Only the stretch of the listing below that runs from the line with "record lots=11 wafers=33 last_day=50" through the line with "steps of the" is to be printed, exactly and with both ends.

▼▼▼
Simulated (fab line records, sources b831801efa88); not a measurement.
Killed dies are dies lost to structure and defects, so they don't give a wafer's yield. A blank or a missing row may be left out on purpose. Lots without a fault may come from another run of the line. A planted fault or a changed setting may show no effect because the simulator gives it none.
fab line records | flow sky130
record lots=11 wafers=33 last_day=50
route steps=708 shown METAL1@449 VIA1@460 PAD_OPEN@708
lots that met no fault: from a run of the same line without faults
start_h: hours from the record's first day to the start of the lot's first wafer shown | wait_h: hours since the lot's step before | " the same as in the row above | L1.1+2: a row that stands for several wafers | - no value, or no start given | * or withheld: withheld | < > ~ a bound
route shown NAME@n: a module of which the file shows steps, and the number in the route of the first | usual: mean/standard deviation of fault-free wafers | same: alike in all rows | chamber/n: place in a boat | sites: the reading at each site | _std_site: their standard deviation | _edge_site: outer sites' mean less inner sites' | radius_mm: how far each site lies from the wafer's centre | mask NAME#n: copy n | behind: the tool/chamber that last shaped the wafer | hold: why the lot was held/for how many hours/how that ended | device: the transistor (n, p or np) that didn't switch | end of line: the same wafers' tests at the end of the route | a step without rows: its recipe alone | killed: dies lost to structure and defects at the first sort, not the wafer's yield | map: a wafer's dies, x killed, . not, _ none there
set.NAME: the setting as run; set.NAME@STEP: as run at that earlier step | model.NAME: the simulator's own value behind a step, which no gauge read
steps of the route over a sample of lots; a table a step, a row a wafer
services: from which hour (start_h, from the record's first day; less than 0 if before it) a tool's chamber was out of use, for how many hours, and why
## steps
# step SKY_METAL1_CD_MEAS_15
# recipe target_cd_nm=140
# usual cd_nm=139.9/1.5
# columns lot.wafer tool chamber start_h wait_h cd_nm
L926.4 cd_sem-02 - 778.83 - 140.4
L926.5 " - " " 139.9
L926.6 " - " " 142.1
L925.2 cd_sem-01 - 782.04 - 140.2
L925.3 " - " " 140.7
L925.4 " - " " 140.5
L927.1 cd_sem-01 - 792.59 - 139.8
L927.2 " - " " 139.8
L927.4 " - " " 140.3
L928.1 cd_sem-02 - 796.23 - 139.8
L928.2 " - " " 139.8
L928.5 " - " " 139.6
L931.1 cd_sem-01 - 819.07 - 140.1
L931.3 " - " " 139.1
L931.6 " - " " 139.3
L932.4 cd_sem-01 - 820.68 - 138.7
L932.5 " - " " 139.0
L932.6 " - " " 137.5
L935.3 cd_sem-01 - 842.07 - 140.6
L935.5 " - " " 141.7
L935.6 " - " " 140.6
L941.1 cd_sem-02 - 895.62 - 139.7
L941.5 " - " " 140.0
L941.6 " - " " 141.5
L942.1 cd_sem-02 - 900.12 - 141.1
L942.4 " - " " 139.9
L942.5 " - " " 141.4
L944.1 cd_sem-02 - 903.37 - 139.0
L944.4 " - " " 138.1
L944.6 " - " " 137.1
▲▲▲

▸ PROBLEM SOLUTION:
record lots=11 wafers=33 last_day=50
route steps=708 shown METAL1@449 VIA1@460 PAD_OPEN@708
lots that met no fault: from a run of the same line without faults
start_h: hours from the record's first day to the start of the lot's first wafer shown | wait_h: hours since the lot's step before | " the same as in the row above | L1.1+2: a row that stands for several wafers | - no value, or no start given | * or withheld: withheld | < > ~ a bound
route shown NAME@n: a module of which the file shows steps, and the number in the route of the first | usual: mean/standard deviation of fault-free wafers | same: alike in all rows | chamber/n: place in a boat | sites: the reading at each site | _std_site: their standard deviation | _edge_site: outer sites' mean less inner sites' | radius_mm: how far each site lies from the wafer's centre | mask NAME#n: copy n | behind: the tool/chamber that last shaped the wafer | hold: why the lot was held/for how many hours/how that ended | device: the transistor (n, p or np) that didn't switch | end of line: the same wafers' tests at the end of the route | a step without rows: its recipe alone | killed: dies lost to structure and defects at the first sort, not the wafer's yield | map: a wafer's dies, x killed, . not, _ none there
set.NAME: the setting as run; set.NAME@STEP: as run at that earlier step | model.NAME: the simulator's own value behind a step, which no gauge read
steps of the route over a sample of lots; a table a step, a row a wafer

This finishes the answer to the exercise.